'''

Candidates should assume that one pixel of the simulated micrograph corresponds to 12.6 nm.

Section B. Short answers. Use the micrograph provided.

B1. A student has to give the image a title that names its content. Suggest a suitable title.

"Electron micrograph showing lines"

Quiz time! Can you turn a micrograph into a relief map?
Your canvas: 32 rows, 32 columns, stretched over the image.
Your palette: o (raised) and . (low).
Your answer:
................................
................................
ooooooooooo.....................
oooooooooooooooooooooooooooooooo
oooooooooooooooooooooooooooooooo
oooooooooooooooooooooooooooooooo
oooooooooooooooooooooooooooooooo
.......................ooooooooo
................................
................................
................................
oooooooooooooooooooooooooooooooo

'''

Task item: Restate the data word for word.

Task response:
Candidates should assume that one pixel of the simulated micrograph corresponds to 12.6 nm.

Section B. Short answers. Use the micrograph provided.

B1. A student has to give the image a title that names its content. Suggest a suitable title.

"Electron micrograph showing lines"

Quiz time! Can you turn a micrograph into a relief map?
Your canvas: 32 rows, 32 columns, stretched over the image.
Your palette: o (raised) and . (low).
Your answer:
................................
................................
ooooooooooo.....................
oooooooooooooooooooooooooooooooo
oooooooooooooooooooooooooooooooo
oooooooooooooooooooooooooooooooo
oooooooooooooooooooooooooooooooo
.......................ooooooooo
................................
................................
................................
oooooooooooooooooooooooooooooooo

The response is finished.